DATA EXTRACTS>
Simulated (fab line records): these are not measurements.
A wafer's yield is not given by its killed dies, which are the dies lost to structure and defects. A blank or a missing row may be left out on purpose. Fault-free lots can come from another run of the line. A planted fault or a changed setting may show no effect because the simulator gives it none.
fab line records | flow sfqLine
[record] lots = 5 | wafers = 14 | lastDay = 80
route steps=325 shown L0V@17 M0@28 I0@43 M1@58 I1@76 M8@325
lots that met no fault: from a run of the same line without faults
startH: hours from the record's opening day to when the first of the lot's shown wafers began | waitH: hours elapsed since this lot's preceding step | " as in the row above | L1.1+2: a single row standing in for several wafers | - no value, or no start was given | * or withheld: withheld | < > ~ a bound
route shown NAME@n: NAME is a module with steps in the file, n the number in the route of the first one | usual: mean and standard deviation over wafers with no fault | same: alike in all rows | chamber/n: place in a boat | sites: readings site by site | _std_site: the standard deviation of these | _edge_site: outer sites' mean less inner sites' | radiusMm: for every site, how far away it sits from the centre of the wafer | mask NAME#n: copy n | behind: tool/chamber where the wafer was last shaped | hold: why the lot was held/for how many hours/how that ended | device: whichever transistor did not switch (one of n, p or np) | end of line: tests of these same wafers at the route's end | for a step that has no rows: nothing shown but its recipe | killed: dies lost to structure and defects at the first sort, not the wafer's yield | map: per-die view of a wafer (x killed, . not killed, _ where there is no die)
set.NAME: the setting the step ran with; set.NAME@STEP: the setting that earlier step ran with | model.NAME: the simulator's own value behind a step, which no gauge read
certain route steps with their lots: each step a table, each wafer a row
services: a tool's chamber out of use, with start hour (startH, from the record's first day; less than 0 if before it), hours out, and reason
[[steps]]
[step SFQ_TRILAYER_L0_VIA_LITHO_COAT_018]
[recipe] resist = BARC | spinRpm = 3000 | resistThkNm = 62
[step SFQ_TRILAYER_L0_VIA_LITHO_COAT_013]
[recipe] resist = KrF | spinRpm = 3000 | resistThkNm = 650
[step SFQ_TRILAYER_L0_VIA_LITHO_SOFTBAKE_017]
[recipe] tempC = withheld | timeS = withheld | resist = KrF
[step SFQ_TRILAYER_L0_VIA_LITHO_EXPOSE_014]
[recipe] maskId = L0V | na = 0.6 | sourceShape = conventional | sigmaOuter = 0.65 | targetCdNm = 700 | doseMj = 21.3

ACTIVITY>
Your output should be an exact copy of the lines from the top of the listing above to the line with "startH: hours from", both ends included.

YOUR SOLUTION>
Simulated (fab line records): these are not measurements.
A wafer's yield is not given by its killed dies, which are the dies lost to structure and defects. A blank or a missing row may be left out on purpose. Fault-free lots can come from another run of the line. A planted fault or a changed setting may show no effect because the simulator gives it none.
fab line records | flow sfqLine
[record] lots = 5 | wafers = 14 | lastDay = 80
route steps=325 shown L0V@17 M0@28 I0@43 M1@58 I1@76 M8@325
lots that met no fault: from a run of the same line without faults
startH: hours from the record's opening day to when the first of the lot's shown wafers began | waitH: hours elapsed since this lot's preceding step | " as in the row above | L1.1+2: a single row standing in for several wafers | - no value, or no start was given | * or withheld: withheld | < > ~ a bound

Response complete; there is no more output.